## BRIEF
Please reproduce exactly the lines from the start of the records through the one containing "Take away the", and nothing more.

## SUPPLIED ENTRIES
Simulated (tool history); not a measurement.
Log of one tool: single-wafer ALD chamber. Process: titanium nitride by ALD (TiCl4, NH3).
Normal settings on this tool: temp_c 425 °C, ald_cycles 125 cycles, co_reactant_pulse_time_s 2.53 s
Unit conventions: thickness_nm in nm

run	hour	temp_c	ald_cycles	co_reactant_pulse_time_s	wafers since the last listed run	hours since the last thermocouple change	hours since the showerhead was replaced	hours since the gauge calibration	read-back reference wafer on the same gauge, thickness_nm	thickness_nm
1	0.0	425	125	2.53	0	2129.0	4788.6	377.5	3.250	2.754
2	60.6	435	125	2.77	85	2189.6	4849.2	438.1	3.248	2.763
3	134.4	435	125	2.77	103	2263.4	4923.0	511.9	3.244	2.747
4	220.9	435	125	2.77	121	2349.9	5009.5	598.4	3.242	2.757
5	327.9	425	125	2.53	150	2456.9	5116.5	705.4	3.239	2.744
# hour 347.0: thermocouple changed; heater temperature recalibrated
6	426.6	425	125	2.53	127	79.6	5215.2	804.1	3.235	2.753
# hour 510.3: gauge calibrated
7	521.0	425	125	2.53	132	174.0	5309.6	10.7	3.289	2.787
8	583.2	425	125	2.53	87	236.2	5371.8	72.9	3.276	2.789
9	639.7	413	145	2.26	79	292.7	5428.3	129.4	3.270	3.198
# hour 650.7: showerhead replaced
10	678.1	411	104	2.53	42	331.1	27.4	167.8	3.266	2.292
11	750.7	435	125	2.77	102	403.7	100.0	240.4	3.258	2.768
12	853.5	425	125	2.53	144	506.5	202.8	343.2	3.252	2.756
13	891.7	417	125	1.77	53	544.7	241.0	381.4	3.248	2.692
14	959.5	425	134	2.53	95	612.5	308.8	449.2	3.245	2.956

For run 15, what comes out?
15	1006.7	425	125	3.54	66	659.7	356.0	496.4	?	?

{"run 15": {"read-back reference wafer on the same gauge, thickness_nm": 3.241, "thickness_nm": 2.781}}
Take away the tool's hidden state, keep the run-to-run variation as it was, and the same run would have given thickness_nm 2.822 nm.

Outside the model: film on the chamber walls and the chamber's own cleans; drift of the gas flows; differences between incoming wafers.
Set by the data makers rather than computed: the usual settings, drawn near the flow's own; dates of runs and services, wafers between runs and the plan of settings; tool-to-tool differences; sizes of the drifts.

## WRITTEN RESPONSE
Simulated (tool history); not a measurement.
Log of one tool: single-wafer ALD chamber. Process: titanium nitride by ALD (TiCl4, NH3).
Normal settings on this tool: temp_c 425 °C, ald_cycles 125 cycles, co_reactant_pulse_time_s 2.53 s
Unit conventions: thickness_nm in nm

run	hour	temp_c	ald_cycles	co_reactant_pulse_time_s	wafers since the last listed run	hours since the last thermocouple change	hours since the showerhead was replaced	hours since the gauge calibration	read-back reference wafer on the same gauge, thickness_nm	thickness_nm
1	0.0	425	125	2.53	0	2129.0	4788.6	377.5	3.250	2.754
2	60.6	435	125	2.77	85	2189.6	4849.2	438.1	3.248	2.763
3	134.4	435	125	2.77	103	2263.4	4923.0	511.9	3.244	2.747
4	220.9	435	125	2.77	121	2349.9	5009.5	598.4	3.242	2.757
5	327.9	425	125	2.53	150	2456.9	5116.5	705.4	3.239	2.744
# hour 347.0: thermocouple changed; heater temperature recalibrated
6	426.6	425	125	2.53	127	79.6	5215.2	804.1	3.235	2.753
# hour 510.3: gauge calibrated
7	521.0	425	125	2.53	132	174.0	5309.6	10.7	3.289	2.787
8	583.2	425	125	2.53	87	236.2	5371.8	72.9	3.276	2.789
9	639.7	413	145	2.26	79	292.7	5428.3	129.4	3.270	3.198
# hour 650.7: showerhead replaced
10	678.1	411	104	2.53	42	331.1	27.4	167.8	3.266	2.292
11	750.7	435	125	2.77	102	403.7	100.0	240.4	3.258	2.768
12	853.5	425	125	2.53	144	506.5	202.8	343.2	3.252	2.756
13	891.7	417	125	1.77	53	544.7	241.0	381.4	3.248	2.692
14	959.5	425	134	2.53	95	612.5	308.8	449.2	3.245	2.956

For run 15, what comes out?
15	1006.7	425	125	3.54	66	659.7	356.0	496.4	?	?

{"run 15": {"read-back reference wafer on the same gauge, thickness_nm": 3.241, "thickness_nm": 2.781}}
Take away the tool's hidden state, keep the run-to-run variation as it was, and the same run would have given thickness_nm 2.822 nm.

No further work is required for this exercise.